Work order
Locate, in the data below, the line that contains "318.55 | 88.536 |" and the line that contains "323.55 | 87.39 |"; reproduce exactly those two lines and every line between them, nothing more.

Extracted material
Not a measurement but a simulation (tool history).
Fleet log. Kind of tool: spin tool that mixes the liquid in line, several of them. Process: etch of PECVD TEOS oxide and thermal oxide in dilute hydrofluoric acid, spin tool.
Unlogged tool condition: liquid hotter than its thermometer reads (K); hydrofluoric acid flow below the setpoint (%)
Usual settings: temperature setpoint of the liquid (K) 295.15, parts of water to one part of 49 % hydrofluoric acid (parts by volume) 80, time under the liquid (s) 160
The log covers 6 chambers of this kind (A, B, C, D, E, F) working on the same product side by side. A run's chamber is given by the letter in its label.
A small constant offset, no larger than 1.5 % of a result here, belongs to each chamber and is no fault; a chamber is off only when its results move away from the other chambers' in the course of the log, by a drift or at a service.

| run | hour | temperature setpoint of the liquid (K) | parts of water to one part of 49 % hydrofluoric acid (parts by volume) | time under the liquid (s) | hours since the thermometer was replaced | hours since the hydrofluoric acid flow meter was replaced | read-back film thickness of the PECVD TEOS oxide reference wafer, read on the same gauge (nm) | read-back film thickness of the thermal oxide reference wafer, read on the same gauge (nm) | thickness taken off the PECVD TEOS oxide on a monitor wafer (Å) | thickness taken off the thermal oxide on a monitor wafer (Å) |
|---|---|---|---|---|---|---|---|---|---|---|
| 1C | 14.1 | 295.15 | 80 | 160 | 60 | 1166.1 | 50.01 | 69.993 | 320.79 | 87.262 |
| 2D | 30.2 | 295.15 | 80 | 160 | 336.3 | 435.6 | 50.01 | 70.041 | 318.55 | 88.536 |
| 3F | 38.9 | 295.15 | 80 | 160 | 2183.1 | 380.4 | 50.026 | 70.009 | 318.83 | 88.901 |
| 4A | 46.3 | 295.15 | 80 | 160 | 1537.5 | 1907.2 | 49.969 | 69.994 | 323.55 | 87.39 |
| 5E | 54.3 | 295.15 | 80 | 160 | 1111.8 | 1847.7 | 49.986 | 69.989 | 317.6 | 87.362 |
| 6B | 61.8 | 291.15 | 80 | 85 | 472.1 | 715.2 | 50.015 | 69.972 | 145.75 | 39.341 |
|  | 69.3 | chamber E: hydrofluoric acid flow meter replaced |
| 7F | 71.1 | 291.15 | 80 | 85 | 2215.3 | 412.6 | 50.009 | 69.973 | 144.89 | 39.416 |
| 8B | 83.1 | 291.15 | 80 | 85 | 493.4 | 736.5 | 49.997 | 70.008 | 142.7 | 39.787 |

Your solution
| 2D | 30.2 | 295.15 | 80 | 160 | 336.3 | 435.6 | 50.01 | 70.041 | 318.55 | 88.536 |
| 3F | 38.9 | 295.15 | 80 | 160 | 2183.1 | 380.4 | 50.026 | 70.009 | 318.83 | 88.901 |
| 4A | 46.3 | 295.15 | 80 | 160 | 1537.5 | 1907.2 | 49.969 | 69.994 | 323.55 | 87.39 |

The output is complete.